WORK ORDER: Give back exactly the first lines of the entries below, through the line with "A wafer's yield".

•••

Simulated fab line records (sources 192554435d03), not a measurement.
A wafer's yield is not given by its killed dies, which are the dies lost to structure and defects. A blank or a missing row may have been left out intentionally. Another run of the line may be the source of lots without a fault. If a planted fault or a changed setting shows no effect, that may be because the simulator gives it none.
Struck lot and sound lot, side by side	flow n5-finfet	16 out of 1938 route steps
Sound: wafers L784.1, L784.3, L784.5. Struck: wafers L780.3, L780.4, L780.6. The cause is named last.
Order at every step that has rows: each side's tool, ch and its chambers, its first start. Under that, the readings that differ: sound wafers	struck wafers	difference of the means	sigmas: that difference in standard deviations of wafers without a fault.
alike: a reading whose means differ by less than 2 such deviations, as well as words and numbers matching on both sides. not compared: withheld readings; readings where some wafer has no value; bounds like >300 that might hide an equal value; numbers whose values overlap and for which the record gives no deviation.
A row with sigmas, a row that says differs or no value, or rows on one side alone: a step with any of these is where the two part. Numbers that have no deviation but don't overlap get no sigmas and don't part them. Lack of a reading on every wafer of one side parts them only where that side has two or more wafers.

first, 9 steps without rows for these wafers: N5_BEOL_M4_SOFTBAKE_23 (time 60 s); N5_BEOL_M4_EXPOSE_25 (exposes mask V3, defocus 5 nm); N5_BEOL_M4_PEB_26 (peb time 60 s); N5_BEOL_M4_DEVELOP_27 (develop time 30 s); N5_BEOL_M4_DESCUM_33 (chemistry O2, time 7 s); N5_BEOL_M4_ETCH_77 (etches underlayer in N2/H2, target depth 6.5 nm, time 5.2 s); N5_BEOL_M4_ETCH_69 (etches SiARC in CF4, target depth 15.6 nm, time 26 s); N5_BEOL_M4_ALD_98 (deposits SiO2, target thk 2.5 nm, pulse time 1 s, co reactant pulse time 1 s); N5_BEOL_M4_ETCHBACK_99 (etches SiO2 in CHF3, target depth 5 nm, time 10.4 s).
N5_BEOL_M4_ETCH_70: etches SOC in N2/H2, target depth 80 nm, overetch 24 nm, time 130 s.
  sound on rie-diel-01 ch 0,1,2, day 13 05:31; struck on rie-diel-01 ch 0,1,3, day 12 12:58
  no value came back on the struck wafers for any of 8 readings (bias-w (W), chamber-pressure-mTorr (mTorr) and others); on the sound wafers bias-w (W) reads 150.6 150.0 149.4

•••

RESPONSE BOX:
Simulated fab line records (sources 192554435d03), not a measurement.
A wafer's yield is not given by its killed dies, which are the dies lost to structure and defects. A blank or a missing row may have been left out intentionally. Another run of the line may be the source of lots without a fault. If a planted fault or a changed setting shows no effect, that may be because the simulator gives it none.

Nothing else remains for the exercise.